::::
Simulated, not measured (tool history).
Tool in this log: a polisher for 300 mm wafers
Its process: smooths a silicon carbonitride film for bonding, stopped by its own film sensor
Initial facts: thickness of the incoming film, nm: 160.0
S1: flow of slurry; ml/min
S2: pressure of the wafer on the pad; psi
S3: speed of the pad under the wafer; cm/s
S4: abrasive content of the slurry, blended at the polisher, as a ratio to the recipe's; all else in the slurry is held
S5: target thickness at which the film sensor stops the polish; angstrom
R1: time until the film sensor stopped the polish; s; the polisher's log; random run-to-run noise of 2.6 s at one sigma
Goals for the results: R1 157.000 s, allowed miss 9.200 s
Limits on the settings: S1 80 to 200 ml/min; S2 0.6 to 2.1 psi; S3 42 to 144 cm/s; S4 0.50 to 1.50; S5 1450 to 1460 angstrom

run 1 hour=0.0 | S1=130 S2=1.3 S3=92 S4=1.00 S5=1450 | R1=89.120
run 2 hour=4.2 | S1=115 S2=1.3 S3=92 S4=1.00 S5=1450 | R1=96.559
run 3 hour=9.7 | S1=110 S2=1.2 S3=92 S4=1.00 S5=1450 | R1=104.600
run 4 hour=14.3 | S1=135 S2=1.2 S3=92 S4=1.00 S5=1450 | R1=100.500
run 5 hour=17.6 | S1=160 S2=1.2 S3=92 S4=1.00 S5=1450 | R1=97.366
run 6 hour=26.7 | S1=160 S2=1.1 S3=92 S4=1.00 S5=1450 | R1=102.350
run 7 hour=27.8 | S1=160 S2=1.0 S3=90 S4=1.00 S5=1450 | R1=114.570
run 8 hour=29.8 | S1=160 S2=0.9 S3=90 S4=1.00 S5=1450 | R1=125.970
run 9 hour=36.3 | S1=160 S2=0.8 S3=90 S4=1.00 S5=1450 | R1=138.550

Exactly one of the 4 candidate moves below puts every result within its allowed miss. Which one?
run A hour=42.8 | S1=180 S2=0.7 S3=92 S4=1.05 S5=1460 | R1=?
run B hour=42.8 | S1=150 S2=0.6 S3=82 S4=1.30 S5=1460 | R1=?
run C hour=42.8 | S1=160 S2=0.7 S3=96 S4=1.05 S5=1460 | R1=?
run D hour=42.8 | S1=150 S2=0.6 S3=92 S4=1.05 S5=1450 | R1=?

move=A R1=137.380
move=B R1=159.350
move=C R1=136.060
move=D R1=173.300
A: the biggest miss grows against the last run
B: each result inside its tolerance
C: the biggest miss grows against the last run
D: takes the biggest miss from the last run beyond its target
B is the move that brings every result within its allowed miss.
::::

→ **Exercise**
Retype the listing from its first line onward, stopping after the line that contains "S5: target thickness" has been retyped in full.

→ **Exercise solution**
Simulated, not measured (tool history).
Tool in this log: a polisher for 300 mm wafers
Its process: smooths a silicon carbonitride film for bonding, stopped by its own film sensor
Initial facts: thickness of the incoming film, nm: 160.0
S1: flow of slurry; ml/min
S2: pressure of the wafer on the pad; psi
S3: speed of the pad under the wafer; cm/s
S4: abrasive content of the slurry, blended at the polisher, as a ratio to the recipe's; all else in the slurry is held
S5: target thickness at which the film sensor stops the polish; angstrom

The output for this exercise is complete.